[Entries provided — start]
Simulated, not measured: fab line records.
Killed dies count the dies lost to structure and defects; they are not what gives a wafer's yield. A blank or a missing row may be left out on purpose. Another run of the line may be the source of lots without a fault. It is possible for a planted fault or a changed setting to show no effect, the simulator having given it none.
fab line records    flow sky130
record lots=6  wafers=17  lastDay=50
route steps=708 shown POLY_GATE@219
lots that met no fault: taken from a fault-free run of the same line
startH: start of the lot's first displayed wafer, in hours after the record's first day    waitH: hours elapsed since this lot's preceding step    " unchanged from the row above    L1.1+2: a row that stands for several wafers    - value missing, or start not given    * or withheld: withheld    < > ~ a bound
[Entries provided — finish]

- Exercise:
Please write out the records above once more, exactly and completely.

- Written response:
Simulated, not measured: fab line records.
Killed dies count the dies lost to structure and defects; they are not what gives a wafer's yield. A blank or a missing row may be left out on purpose. Another run of the line may be the source of lots without a fault. It is possible for a planted fault or a changed setting to show no effect, the simulator having given it none.
fab line records    flow sky130
record lots=6  wafers=17  lastDay=50
route steps=708 shown POLY_GATE@219
lots that met no fault: taken from a fault-free run of the same line
startH: start of the lot's first displayed wafer, in hours after the record's first day    waitH: hours elapsed since this lot's preceding step    " unchanged from the row above    L1.1+2: a row that stands for several wafers    - value missing, or start not given    * or withheld: withheld    < > ~ a bound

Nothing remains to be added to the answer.